-- Supplied records --
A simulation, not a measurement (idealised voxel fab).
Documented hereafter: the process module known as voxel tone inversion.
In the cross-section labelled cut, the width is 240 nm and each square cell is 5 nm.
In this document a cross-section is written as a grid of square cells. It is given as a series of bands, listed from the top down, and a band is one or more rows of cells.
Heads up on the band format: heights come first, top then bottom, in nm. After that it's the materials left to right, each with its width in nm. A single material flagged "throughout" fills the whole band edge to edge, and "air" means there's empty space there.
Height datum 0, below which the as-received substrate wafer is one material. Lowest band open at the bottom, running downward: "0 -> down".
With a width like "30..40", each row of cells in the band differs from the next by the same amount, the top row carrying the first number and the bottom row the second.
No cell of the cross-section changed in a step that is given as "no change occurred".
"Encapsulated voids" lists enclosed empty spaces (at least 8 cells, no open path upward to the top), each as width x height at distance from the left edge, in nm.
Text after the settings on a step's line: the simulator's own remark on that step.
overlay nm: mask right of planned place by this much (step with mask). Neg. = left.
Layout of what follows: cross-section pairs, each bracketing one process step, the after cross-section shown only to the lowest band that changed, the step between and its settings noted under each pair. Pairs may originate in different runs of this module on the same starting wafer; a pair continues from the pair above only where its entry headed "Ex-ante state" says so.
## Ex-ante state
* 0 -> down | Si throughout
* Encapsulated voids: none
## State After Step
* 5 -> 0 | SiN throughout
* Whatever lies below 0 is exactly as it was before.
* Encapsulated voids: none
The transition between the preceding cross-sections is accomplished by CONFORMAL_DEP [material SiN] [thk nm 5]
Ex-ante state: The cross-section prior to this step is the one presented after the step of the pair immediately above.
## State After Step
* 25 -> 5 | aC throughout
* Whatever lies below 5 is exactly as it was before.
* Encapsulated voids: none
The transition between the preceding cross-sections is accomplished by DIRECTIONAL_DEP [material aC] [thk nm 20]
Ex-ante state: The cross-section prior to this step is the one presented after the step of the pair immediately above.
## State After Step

-- Brief --
Which lines run from the one holding "edge, in nm." through the one holding "Text after the" in the records above? Repeat them exactly, both included, and nothing more.

-- Your response --
"Encapsulated voids" lists enclosed empty spaces (at least 8 cells, no open path upward to the top), each as width x height at distance from the left edge, in nm.
Text after the settings on a step's line: the simulator's own remark on that step.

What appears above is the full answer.